- - - -

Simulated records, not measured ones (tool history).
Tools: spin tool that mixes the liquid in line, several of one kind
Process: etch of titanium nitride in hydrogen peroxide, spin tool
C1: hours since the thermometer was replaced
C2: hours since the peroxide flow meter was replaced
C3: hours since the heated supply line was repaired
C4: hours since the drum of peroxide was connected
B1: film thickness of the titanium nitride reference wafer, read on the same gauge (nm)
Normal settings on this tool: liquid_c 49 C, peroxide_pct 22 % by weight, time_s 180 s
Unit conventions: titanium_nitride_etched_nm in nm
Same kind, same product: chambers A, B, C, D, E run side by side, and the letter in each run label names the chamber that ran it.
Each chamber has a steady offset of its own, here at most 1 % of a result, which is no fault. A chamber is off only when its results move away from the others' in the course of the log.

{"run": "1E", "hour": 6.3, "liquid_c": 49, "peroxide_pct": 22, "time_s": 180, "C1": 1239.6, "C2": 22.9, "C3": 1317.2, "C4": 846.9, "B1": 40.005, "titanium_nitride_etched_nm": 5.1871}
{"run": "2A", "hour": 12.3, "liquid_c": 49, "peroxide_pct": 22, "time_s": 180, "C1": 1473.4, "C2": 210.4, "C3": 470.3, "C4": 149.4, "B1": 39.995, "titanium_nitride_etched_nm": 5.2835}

- - - -

Output all of the material exactly as written.

Simulated records, not measured ones (tool history).
Tools: spin tool that mixes the liquid in line, several of one kind
Process: etch of titanium nitride in hydrogen peroxide, spin tool
C1: hours since the thermometer was replaced
C2: hours since the peroxide flow meter was replaced
C3: hours since the heated supply line was repaired
C4: hours since the drum of peroxide was connected
B1: film thickness of the titanium nitride reference wafer, read on the same gauge (nm)
Normal settings on this tool: liquid_c 49 C, peroxide_pct 22 % by weight, time_s 180 s
Unit conventions: titanium_nitride_etched_nm in nm
Same kind, same product: chambers A, B, C, D, E run side by side, and the letter in each run label names the chamber that ran it.
Each chamber has a steady offset of its own, here at most 1 % of a result, which is no fault. A chamber is off only when its results move away from the others' in the course of the log.

{"run": "1E", "hour": 6.3, "liquid_c": 49, "peroxide_pct": 22, "time_s": 180, "C1": 1239.6, "C2": 22.9, "C3": 1317.2, "C4": 846.9, "B1": 40.005, "titanium_nitride_etched_nm": 5.1871}
{"run": "2A", "hour": 12.3, "liquid_c": 49, "peroxide_pct": 22, "time_s": 180, "C1": 1473.4, "C2": 210.4, "C3": 470.3, "C4": 149.4, "B1": 39.995, "titanium_nitride_etched_nm": 5.2835}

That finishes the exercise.